## Work instruction
Start at the top and transcribe every record through the final line exactly.

- Opening Delimiter -

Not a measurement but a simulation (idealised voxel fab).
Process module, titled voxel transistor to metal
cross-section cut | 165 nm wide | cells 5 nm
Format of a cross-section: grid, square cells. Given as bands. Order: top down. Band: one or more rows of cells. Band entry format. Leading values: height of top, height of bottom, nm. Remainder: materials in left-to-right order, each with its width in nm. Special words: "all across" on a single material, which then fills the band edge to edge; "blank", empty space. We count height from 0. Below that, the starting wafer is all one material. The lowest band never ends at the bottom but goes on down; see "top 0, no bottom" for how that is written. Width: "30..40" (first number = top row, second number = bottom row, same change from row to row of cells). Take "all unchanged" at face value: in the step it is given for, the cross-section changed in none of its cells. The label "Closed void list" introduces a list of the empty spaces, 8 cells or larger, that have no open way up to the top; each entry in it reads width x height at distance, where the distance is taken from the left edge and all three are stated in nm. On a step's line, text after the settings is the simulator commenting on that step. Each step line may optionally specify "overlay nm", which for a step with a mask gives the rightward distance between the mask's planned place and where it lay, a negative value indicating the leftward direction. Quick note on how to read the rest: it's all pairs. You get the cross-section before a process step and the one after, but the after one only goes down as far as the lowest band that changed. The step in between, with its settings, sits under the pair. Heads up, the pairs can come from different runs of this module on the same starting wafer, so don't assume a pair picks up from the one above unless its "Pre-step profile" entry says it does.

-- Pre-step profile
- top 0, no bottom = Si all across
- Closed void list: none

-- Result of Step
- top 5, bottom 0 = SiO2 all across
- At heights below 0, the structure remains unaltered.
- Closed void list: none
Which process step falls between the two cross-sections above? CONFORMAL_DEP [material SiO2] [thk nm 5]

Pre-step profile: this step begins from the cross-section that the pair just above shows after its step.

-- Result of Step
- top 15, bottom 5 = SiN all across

- Closing Delimiter -

## Task solution
Not a measurement but a simulation (idealised voxel fab).
Process module, titled voxel transistor to metal
cross-section cut | 165 nm wide | cells 5 nm
Format of a cross-section: grid, square cells. Given as bands. Order: top down. Band: one or more rows of cells. Band entry format. Leading values: height of top, height of bottom, nm. Remainder: materials in left-to-right order, each with its width in nm. Special words: "all across" on a single material, which then fills the band edge to edge; "blank", empty space. We count height from 0. Below that, the starting wafer is all one material. The lowest band never ends at the bottom but goes on down; see "top 0, no bottom" for how that is written. Width: "30..40" (first number = top row, second number = bottom row, same change from row to row of cells). Take "all unchanged" at face value: in the step it is given for, the cross-section changed in none of its cells. The label "Closed void list" introduces a list of the empty spaces, 8 cells or larger, that have no open way up to the top; each entry in it reads width x height at distance, where the distance is taken from the left edge and all three are stated in nm. On a step's line, text after the settings is the simulator commenting on that step. Each step line may optionally specify "overlay nm", which for a step with a mask gives the rightward distance between the mask's planned place and where it lay, a negative value indicating the leftward direction. Quick note on how to read the rest: it's all pairs. You get the cross-section before a process step and the one after, but the after one only goes down as far as the lowest band that changed. The step in between, with its settings, sits under the pair. Heads up, the pairs can come from different runs of this module on the same starting wafer, so don't assume a pair picks up from the one above unless its "Pre-step profile" entry says it does.

-- Pre-step profile
- top 0, no bottom = Si all across
- Closed void list: none

-- Result of Step
- top 5, bottom 0 = SiO2 all across
- At heights below 0, the structure remains unaltered.
- Closed void list: none
Which process step falls between the two cross-sections above? CONFORMAL_DEP [material SiO2] [thk nm 5]

Pre-step profile: this step begins from the cross-section that the pair just above shows after its step.

-- Result of Step
- top 15, bottom 5 = SiN all across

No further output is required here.